- [WORK TASK]
Your response must be the entire set of entries, reproduced word for word.

- [DATA EXTRACT]
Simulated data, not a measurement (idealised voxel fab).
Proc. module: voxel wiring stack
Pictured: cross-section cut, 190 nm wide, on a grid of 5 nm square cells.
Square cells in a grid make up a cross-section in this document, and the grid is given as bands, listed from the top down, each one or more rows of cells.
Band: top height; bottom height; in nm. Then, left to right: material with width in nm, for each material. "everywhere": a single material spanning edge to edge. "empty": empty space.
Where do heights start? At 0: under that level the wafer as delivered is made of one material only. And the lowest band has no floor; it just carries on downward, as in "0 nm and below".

- [WORKED SOLUTION]
Simulated data, not a measurement (idealised voxel fab).
Proc. module: voxel wiring stack
Pictured: cross-section cut, 190 nm wide, on a grid of 5 nm square cells.
Square cells in a grid make up a cross-section in this document, and the grid is given as bands, listed from the top down, each one or more rows of cells.
Band: top height; bottom height; in nm. Then, left to right: material with width in nm, for each material. "everywhere": a single material spanning edge to edge. "empty": empty space.
Where do heights start? At 0: under that level the wafer as delivered is made of one material only. And the lowest band has no floor; it just carries on downward, as in "0 nm and below".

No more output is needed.